Data for review |
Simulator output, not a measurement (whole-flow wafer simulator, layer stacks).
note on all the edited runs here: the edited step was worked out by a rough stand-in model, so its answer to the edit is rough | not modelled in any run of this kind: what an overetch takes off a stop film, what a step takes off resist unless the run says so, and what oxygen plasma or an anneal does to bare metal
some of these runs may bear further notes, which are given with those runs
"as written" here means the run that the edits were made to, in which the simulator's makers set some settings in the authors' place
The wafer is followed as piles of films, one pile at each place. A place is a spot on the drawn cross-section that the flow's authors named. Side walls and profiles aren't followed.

Task item |
So that nothing is lost, please repeat all of the entries exactly.

Response |
Simulator output, not a measurement (whole-flow wafer simulator, layer stacks).
note on all the edited runs here: the edited step was worked out by a rough stand-in model, so its answer to the edit is rough | not modelled in any run of this kind: what an overetch takes off a stop film, what a step takes off resist unless the run says so, and what oxygen plasma or an anneal does to bare metal
some of these runs may bear further notes, which are given with those runs
"as written" here means the run that the edits were made to, in which the simulator's makers set some settings in the authors' place
The wafer is followed as piles of films, one pile at each place. A place is a spot on the drawn cross-section that the flow's authors named. Side walls and profiles aren't followed.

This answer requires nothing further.